%%

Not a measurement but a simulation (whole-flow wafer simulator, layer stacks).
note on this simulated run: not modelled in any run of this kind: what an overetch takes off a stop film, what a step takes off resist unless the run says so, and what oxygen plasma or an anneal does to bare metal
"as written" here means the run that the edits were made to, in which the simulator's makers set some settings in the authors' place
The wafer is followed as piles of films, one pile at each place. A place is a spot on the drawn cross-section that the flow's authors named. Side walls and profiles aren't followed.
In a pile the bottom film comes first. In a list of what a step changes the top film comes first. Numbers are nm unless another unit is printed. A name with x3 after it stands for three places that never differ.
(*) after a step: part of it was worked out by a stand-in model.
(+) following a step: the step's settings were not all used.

%%

**Work item:** The response should consist of the entries, retyped exactly and in full.

**Task response:**
Not a measurement but a simulation (whole-flow wafer simulator, layer stacks).
note on this simulated run: not modelled in any run of this kind: what an overetch takes off a stop film, what a step takes off resist unless the run says so, and what oxygen plasma or an anneal does to bare metal
"as written" here means the run that the edits were made to, in which the simulator's makers set some settings in the authors' place
The wafer is followed as piles of films, one pile at each place. A place is a spot on the drawn cross-section that the flow's authors named. Side walls and profiles aren't followed.
In a pile the bottom film comes first. In a list of what a step changes the top film comes first. Numbers are nm unless another unit is printed. A name with x3 after it stands for three places that never differ.
(*) after a step: part of it was worked out by a stand-in model.
(+) following a step: the step's settings were not all used.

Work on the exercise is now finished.